====== RECORDED INFORMATION ======

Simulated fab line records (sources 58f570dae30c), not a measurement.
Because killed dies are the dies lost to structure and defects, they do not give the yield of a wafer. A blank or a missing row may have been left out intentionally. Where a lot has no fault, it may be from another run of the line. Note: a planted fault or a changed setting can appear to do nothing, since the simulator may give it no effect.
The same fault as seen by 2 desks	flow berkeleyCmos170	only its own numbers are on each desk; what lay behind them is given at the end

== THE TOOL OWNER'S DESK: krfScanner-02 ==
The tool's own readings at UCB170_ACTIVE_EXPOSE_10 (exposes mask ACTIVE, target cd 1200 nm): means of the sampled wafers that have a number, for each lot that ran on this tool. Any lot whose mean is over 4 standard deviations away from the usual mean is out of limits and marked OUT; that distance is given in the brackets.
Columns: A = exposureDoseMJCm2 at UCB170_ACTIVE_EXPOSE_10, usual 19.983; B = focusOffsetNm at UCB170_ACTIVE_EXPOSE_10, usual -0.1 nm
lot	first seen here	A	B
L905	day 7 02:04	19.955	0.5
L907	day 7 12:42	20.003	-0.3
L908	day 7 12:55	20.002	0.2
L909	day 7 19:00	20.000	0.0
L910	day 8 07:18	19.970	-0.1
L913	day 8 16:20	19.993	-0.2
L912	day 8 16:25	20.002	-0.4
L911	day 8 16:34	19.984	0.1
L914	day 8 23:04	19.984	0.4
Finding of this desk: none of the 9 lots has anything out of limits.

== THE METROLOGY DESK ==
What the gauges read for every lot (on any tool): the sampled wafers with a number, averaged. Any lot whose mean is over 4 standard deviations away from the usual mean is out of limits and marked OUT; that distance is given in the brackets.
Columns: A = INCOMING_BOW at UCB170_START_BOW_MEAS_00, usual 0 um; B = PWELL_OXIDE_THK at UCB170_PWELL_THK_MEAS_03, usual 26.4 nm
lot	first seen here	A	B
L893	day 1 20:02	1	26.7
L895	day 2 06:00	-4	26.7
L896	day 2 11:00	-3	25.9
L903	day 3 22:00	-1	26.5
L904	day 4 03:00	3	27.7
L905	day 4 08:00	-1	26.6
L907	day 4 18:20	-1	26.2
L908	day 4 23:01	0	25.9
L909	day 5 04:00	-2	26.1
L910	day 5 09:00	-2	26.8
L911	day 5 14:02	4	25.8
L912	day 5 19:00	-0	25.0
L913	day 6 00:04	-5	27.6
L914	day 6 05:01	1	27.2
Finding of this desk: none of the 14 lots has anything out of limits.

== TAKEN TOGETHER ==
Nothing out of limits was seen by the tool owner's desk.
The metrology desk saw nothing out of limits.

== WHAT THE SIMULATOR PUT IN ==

======

- [ASSIGNED TASK]: Between the first line of the entries above and the line with "What the gauges", both included, copy every line exactly and nothing outside that range.

- [WRITTEN RESPONSE]:
Simulated fab line records (sources 58f570dae30c), not a measurement.
Because killed dies are the dies lost to structure and defects, they do not give the yield of a wafer. A blank or a missing row may have been left out intentionally. Where a lot has no fault, it may be from another run of the line. Note: a planted fault or a changed setting can appear to do nothing, since the simulator may give it no effect.
The same fault as seen by 2 desks	flow berkeleyCmos170	only its own numbers are on each desk; what lay behind them is given at the end

== THE TOOL OWNER'S DESK: krfScanner-02 ==
The tool's own readings at UCB170_ACTIVE_EXPOSE_10 (exposes mask ACTIVE, target cd 1200 nm): means of the sampled wafers that have a number, for each lot that ran on this tool. Any lot whose mean is over 4 standard deviations away from the usual mean is out of limits and marked OUT; that distance is given in the brackets.
Columns: A = exposureDoseMJCm2 at UCB170_ACTIVE_EXPOSE_10, usual 19.983; B = focusOffsetNm at UCB170_ACTIVE_EXPOSE_10, usual -0.1 nm
lot	first seen here	A	B
L905	day 7 02:04	19.955	0.5
L907	day 7 12:42	20.003	-0.3
L908	day 7 12:55	20.002	0.2
L909	day 7 19:00	20.000	0.0
L910	day 8 07:18	19.970	-0.1
L913	day 8 16:20	19.993	-0.2
L912	day 8 16:25	20.002	-0.4
L911	day 8 16:34	19.984	0.1
L914	day 8 23:04	19.984	0.4
Finding of this desk: none of the 9 lots has anything out of limits.

== THE METROLOGY DESK ==
What the gauges read for every lot (on any tool): the sampled wafers with a number, averaged. Any lot whose mean is over 4 standard deviations away from the usual mean is out of limits and marked OUT; that distance is given in the brackets.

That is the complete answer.